↓

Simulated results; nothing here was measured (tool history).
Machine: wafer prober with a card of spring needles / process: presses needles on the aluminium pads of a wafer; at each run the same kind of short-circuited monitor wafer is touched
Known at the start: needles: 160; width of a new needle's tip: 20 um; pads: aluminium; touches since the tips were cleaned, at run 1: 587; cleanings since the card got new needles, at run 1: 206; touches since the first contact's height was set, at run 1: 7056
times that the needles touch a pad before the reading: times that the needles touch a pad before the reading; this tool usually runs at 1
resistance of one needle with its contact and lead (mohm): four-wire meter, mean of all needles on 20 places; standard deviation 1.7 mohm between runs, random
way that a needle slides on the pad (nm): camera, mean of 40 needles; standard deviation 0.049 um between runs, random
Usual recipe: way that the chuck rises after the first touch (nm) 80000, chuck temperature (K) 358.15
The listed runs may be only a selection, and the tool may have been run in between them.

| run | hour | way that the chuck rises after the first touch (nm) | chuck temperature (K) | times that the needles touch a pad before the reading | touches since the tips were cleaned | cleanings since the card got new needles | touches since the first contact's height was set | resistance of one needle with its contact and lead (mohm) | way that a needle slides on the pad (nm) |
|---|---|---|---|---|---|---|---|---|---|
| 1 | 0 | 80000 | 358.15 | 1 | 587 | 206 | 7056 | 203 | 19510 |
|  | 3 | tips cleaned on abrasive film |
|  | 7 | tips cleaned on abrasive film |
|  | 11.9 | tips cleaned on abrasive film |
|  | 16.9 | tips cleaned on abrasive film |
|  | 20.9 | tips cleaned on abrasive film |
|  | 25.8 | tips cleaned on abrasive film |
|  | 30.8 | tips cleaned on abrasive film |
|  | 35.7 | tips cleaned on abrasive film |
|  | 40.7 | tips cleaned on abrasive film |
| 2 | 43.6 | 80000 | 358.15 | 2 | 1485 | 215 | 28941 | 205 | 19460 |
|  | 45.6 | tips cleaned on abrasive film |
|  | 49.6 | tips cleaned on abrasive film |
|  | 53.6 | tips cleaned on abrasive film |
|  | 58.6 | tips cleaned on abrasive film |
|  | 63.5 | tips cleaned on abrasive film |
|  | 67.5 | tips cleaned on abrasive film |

↑

* _Exercise_:
Set every line down again exactly. Begin with the first line of the entries and finish with the line containing "times that the needles touch a pad before the reading: times".

* _Exercise output_:
Simulated results; nothing here was measured (tool history).
Machine: wafer prober with a card of spring needles / process: presses needles on the aluminium pads of a wafer; at each run the same kind of short-circuited monitor wafer is touched
Known at the start: needles: 160; width of a new needle's tip: 20 um; pads: aluminium; touches since the tips were cleaned, at run 1: 587; cleanings since the card got new needles, at run 1: 206; touches since the first contact's height was set, at run 1: 7056
times that the needles touch a pad before the reading: times that the needles touch a pad before the reading; this tool usually runs at 1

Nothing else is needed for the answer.